Dataset records |
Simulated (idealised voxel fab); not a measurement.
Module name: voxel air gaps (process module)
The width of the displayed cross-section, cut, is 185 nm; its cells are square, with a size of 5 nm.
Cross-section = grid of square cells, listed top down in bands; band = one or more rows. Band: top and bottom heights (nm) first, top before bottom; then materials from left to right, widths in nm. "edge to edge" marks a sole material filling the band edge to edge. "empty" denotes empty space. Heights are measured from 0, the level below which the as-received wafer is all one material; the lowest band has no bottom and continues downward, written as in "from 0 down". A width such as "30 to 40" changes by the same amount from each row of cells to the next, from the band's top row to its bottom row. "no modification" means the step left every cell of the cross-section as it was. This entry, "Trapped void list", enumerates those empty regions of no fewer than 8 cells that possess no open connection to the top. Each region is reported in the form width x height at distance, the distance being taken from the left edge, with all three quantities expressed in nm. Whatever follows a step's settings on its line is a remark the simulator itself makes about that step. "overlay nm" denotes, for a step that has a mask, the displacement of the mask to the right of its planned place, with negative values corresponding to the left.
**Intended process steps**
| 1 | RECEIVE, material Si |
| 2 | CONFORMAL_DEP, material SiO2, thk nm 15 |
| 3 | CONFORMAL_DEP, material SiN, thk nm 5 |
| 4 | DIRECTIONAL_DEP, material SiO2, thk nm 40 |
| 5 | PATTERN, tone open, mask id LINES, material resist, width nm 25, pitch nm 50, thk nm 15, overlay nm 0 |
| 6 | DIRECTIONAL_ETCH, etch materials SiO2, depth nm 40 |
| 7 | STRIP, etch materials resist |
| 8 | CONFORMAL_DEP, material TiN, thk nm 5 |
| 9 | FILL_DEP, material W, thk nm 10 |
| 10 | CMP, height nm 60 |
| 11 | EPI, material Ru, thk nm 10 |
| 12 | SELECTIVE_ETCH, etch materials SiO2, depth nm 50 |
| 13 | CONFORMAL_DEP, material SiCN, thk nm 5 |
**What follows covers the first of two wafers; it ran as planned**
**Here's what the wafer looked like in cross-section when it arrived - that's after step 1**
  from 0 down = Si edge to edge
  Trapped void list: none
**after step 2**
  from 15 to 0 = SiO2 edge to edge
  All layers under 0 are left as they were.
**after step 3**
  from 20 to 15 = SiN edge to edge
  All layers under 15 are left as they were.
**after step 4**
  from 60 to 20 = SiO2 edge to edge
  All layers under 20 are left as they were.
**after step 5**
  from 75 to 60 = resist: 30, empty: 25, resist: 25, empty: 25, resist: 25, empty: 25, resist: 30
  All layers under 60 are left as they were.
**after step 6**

Activity | Restate word for word the entries above, starting at the line with "All layers under 0 are left as they were." and ending at the line with "All layers under 60 are left as they were.", inclusive, and no others.

Problem solution |
  All layers under 0 are left as they were.
**after step 3**
  from 20 to 15 = SiN edge to edge
  All layers under 15 are left as they were.
**after step 4**
  from 60 to 20 = SiO2 edge to edge
  All layers under 20 are left as they were.
**after step 5**
  from 75 to 60 = resist: 30, empty: 25, resist: 25, empty: 25, resist: 25, empty: 25, resist: 30
  All layers under 60 are left as they were.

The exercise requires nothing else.